**WORK INSTRUCTION**
This task calls for every line of the material to be output verbatim.

****

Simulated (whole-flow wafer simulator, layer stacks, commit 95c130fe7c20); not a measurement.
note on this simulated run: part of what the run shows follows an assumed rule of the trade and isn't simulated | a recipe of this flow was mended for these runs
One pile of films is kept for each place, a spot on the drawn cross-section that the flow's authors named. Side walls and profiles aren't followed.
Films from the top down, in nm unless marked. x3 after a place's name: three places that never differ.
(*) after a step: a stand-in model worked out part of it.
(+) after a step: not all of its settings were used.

****

**ANSWER SPACE**
Simulated (whole-flow wafer simulator, layer stacks, commit 95c130fe7c20); not a measurement.
note on this simulated run: part of what the run shows follows an assumed rule of the trade and isn't simulated | a recipe of this flow was mended for these runs
One pile of films is kept for each place, a spot on the drawn cross-section that the flow's authors named. Side walls and profiles aren't followed.
Films from the top down, in nm unless marked. x3 after a place's name: three places that never differ.
(*) after a step: a stand-in model worked out part of it.
(+) after a step: not all of its settings were used.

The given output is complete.